◆ **Work instruction**: The entries should be given again so that each one matches the original exactly.

◆ **Recorded data**:
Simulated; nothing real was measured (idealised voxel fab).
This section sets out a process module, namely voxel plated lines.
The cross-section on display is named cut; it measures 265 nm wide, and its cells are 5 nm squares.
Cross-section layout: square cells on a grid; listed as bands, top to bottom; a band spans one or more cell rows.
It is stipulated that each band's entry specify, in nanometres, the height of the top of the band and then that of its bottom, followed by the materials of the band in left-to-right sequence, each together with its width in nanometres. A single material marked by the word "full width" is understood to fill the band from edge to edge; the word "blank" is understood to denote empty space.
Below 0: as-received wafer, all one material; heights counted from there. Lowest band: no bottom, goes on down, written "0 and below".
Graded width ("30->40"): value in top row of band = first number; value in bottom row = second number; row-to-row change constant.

◆ **Answer section**:
Simulated; nothing real was measured (idealised voxel fab).
This section sets out a process module, namely voxel plated lines.
The cross-section on display is named cut; it measures 265 nm wide, and its cells are 5 nm squares.
Cross-section layout: square cells on a grid; listed as bands, top to bottom; a band spans one or more cell rows.
It is stipulated that each band's entry specify, in nanometres, the height of the top of the band and then that of its bottom, followed by the materials of the band in left-to-right sequence, each together with its width in nanometres. A single material marked by the word "full width" is understood to fill the band from edge to edge; the word "blank" is understood to denote empty space.
Below 0: as-received wafer, all one material; heights counted from there. Lowest band: no bottom, goes on down, written "0 and below".
Graded width ("30->40"): value in top row of band = first number; value in bottom row = second number; row-to-row change constant.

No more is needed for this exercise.